| Brief |
Nothing may be dropped. Retype the whole listing exactly.

| Recorded data |

☆ ☆ ☆ ☆ ☆ ☆ ☆

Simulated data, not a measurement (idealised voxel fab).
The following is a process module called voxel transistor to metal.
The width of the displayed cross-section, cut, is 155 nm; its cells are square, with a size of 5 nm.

☆ ☆ ☆ ☆ ☆ ☆ ☆

| Answer space |
Simulated data, not a measurement (idealised voxel fab).
The following is a process module called voxel transistor to metal.
The width of the displayed cross-section, cut, is 155 nm; its cells are square, with a size of 5 nm.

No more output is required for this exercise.